= Beginning of Section =

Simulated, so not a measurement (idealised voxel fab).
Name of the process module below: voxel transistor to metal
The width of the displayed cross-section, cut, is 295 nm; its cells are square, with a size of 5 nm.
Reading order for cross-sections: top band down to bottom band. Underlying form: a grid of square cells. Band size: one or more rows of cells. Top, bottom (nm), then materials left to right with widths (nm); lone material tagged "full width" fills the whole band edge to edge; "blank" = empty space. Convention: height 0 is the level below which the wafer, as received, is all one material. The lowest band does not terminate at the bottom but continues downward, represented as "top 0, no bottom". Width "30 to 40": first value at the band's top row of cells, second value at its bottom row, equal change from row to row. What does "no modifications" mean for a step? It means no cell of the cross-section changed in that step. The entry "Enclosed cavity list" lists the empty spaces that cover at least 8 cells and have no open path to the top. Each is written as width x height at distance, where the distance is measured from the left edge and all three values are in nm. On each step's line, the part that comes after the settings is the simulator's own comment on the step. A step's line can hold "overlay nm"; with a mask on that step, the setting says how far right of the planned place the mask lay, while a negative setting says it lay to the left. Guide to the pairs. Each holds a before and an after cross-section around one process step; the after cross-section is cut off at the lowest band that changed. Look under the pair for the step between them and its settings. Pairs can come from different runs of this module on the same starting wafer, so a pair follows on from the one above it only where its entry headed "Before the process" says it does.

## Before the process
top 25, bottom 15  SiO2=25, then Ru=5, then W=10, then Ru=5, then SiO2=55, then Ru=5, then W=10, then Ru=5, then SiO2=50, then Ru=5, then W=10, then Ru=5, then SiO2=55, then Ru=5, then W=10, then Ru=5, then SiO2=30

= End of Section =

Work instruction: Among the lines above, find the one with "Name of the" and the one with "The width of". Quote both and everything between them, exactly.

Result:
Name of the process module below: voxel transistor to metal
The width of the displayed cross-section, cut, is 295 nm; its cells are square, with a size of 5 nm.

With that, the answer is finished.